------

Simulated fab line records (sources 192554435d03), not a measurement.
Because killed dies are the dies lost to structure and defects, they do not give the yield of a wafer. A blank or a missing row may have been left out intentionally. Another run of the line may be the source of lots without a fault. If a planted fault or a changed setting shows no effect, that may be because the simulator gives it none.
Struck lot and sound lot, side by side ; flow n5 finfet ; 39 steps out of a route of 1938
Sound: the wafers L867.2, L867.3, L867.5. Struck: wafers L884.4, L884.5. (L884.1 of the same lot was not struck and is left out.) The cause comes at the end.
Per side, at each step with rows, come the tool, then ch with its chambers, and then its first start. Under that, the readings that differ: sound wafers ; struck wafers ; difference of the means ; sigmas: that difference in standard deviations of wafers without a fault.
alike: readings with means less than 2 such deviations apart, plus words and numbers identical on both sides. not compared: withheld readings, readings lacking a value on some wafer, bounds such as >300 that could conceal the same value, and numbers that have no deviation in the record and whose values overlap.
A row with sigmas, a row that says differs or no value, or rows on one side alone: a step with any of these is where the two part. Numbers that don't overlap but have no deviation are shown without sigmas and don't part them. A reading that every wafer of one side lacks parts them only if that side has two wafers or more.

------

Work instruction: Only the lines from the first one of the listing up to and including the line where "Per side, at" appears are wanted, reproduced exactly.

Problem solution:
Simulated fab line records (sources 192554435d03), not a measurement.
Because killed dies are the dies lost to structure and defects, they do not give the yield of a wafer. A blank or a missing row may have been left out intentionally. Another run of the line may be the source of lots without a fault. If a planted fault or a changed setting shows no effect, that may be because the simulator gives it none.
Struck lot and sound lot, side by side ; flow n5 finfet ; 39 steps out of a route of 1938
Sound: the wafers L867.2, L867.3, L867.5. Struck: wafers L884.4, L884.5. (L884.1 of the same lot was not struck and is left out.) The cause comes at the end.
Per side, at each step with rows, come the tool, then ch with its chambers, and then its first start. Under that, the readings that differ: sound wafers ; struck wafers ; difference of the means ; sigmas: that difference in standard deviations of wafers without a fault.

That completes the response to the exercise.